> _Dataset excerpts_
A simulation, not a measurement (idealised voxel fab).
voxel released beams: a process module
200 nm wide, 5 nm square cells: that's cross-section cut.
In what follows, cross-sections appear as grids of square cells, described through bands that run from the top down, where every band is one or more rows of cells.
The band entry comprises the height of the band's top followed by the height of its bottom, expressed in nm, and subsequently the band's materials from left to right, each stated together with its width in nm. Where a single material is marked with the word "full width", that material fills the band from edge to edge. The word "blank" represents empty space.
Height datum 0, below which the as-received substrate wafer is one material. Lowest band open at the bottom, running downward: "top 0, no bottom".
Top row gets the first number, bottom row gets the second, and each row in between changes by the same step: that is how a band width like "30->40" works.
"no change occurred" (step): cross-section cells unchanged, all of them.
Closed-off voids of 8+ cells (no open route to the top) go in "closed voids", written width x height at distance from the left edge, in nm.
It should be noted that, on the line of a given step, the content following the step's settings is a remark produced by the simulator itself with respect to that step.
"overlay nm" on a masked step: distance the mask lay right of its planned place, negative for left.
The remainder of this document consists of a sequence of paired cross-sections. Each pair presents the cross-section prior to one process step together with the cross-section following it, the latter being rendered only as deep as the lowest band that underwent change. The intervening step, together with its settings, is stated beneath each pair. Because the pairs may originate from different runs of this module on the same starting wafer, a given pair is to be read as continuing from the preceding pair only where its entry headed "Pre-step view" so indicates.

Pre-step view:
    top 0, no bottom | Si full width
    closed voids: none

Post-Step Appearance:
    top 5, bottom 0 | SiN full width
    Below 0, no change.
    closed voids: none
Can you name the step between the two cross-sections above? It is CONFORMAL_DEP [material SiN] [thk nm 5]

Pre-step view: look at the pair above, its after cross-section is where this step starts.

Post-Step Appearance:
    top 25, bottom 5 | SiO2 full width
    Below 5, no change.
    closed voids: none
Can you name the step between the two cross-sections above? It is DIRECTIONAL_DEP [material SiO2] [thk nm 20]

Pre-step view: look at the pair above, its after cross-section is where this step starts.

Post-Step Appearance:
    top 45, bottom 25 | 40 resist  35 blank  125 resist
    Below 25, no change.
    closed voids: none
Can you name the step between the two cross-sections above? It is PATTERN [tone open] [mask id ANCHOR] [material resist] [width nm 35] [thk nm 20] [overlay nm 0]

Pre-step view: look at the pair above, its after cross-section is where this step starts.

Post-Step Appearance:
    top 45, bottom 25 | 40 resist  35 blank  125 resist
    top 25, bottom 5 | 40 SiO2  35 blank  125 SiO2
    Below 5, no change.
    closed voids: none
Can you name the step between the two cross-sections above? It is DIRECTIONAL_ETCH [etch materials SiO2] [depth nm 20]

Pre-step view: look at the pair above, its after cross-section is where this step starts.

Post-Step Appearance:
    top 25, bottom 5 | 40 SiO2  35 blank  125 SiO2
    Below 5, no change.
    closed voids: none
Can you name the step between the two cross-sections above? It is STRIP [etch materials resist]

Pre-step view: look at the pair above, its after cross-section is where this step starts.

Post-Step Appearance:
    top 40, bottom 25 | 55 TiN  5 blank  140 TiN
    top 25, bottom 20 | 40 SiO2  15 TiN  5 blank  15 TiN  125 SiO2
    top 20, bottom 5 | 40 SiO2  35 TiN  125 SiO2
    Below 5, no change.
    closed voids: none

> _Work instruction_
Reproduce the entries above exactly, starting at their first line and finishing with the line that contains "Height datum 0, below".

> _Problem solution_
A simulation, not a measurement (idealised voxel fab).
voxel released beams: a process module
200 nm wide, 5 nm square cells: that's cross-section cut.
In what follows, cross-sections appear as grids of square cells, described through bands that run from the top down, where every band is one or more rows of cells.
The band entry comprises the height of the band's top followed by the height of its bottom, expressed in nm, and subsequently the band's materials from left to right, each stated together with its width in nm. Where a single material is marked with the word "full width", that material fills the band from edge to edge. The word "blank" represents empty space.
Height datum 0, below which the as-received substrate wafer is one material. Lowest band open at the bottom, running downward: "top 0, no bottom".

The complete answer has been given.